Data for review |
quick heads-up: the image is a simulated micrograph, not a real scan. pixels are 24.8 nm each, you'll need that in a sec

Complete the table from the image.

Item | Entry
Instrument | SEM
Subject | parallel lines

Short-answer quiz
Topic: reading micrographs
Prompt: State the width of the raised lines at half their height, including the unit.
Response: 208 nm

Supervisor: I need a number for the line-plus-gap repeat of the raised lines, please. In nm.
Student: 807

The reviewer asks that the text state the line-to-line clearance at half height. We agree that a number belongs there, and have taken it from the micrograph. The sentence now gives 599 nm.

Work instruction | Looking at the data above, write out exactly the lines that start at the one containing "Item | Entry" and end at the one containing "Student: 807"; include both and nothing beyond.

Expected answer |
Item | Entry
Instrument | SEM
Subject | parallel lines

Short-answer quiz
Topic: reading micrographs
Prompt: State the width of the raised lines at half their height, including the unit.
Response: 208 nm

Supervisor: I need a number for the line-plus-gap repeat of the raised lines, please. In nm.
Student: 807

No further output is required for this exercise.